DATA SUPPLIED:
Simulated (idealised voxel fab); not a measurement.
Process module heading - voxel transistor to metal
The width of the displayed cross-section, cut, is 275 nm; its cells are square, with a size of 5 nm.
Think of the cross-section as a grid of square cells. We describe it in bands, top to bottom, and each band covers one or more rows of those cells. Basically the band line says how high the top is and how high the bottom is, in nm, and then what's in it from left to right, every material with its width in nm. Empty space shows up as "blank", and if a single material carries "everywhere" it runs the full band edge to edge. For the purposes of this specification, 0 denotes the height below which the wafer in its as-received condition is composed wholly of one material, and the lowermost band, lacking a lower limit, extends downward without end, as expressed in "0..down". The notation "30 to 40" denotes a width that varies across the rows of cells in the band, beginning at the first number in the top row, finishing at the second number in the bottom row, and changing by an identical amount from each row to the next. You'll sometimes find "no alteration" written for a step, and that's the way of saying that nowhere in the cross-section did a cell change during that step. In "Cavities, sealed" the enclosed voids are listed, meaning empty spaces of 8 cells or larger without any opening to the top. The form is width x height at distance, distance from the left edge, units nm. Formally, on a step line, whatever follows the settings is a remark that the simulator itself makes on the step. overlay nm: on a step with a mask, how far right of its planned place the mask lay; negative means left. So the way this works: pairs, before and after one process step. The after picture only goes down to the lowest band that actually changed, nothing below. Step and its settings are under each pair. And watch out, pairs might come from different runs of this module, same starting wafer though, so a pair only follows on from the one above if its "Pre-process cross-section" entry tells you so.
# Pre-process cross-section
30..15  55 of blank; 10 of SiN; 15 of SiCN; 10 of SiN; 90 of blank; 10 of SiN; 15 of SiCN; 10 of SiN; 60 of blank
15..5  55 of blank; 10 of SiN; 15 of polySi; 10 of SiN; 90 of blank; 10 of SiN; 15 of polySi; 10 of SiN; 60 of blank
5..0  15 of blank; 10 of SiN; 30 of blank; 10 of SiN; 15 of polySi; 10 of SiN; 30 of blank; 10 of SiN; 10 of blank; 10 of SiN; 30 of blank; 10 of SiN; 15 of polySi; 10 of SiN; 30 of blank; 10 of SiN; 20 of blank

TASK ITEM: Repeat, character for character, the lines of the material above from the line with "Process module heading" through the line with "The width of".

RESPONSE BOX:
Process module heading - voxel transistor to metal
The width of the displayed cross-section, cut, is 275 nm; its cells are square, with a size of 5 nm.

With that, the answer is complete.